- [Extracted material]
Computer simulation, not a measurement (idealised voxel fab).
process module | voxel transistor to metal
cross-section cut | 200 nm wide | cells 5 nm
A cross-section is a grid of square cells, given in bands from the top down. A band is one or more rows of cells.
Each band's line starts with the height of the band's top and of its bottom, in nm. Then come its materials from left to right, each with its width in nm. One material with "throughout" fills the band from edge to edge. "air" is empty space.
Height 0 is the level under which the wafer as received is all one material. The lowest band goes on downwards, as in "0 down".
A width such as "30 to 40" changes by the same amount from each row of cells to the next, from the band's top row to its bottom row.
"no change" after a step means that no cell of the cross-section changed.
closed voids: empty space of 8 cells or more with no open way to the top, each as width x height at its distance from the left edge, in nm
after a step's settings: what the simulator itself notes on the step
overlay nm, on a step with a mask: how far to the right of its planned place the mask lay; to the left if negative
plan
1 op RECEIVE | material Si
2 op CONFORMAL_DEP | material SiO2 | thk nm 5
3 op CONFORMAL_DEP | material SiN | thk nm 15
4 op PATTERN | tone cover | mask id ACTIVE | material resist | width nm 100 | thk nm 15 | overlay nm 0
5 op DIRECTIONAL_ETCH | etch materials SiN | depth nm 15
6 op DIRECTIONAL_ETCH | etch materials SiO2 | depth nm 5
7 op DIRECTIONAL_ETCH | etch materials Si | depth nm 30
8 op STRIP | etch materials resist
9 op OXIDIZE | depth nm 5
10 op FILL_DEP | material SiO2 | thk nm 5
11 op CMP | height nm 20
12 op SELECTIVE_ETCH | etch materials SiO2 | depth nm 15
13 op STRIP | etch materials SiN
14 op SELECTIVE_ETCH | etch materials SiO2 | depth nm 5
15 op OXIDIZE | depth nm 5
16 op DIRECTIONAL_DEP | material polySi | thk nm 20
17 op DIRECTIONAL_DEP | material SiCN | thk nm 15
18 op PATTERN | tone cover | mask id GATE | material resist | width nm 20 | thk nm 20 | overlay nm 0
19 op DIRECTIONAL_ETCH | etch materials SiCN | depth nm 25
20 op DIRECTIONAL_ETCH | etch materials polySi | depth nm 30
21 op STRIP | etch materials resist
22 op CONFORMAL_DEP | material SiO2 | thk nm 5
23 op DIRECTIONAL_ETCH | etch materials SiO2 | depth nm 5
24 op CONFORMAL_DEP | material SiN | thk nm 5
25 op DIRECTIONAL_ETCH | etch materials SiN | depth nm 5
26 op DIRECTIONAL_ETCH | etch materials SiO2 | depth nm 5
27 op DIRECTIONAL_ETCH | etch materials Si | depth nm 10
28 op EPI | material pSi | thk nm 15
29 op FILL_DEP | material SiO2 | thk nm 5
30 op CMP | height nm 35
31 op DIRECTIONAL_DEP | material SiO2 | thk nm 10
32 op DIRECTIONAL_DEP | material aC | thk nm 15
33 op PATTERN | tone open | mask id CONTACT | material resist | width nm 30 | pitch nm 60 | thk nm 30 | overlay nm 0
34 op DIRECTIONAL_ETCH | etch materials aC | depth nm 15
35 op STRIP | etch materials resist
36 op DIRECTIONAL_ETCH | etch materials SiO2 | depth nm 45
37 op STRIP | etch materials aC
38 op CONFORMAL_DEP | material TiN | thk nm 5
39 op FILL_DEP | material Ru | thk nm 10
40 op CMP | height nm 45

- [Work task] Using the records above, write out exactly the lines between the one holding "34 op DIRECTIONAL_ETCH" and the one holding "39 op FILL_DEP | material Ru | thk nm 10", inclusive; leave everything else out.

- [Worked solution]
34 op DIRECTIONAL_ETCH | etch materials aC | depth nm 15
35 op STRIP | etch materials resist
36 op DIRECTIONAL_ETCH | etch materials SiO2 | depth nm 45
37 op STRIP | etch materials aC
38 op CONFORMAL_DEP | material TiN | thk nm 5
39 op FILL_DEP | material Ru | thk nm 10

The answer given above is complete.